Hand back the entries below exactly.

# Material provided:
::::
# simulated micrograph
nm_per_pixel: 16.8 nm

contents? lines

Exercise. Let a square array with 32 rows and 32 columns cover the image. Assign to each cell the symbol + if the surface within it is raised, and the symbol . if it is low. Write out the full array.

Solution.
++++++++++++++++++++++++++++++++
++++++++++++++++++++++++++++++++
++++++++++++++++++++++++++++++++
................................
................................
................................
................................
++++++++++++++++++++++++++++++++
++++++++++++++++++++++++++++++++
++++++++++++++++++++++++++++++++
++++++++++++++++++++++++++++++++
::::

# Exercise result:
# simulated micrograph
nm_per_pixel: 16.8 nm

contents? lines

Exercise. Let a square array with 32 rows and 32 columns cover the image. Assign to each cell the symbol + if the surface within it is raised, and the symbol . if it is low. Write out the full array.

Solution.
++++++++++++++++++++++++++++++++
++++++++++++++++++++++++++++++++
++++++++++++++++++++++++++++++++
................................
................................
................................
................................
++++++++++++++++++++++++++++++++
++++++++++++++++++++++++++++++++
++++++++++++++++++++++++++++++++
++++++++++++++++++++++++++++++++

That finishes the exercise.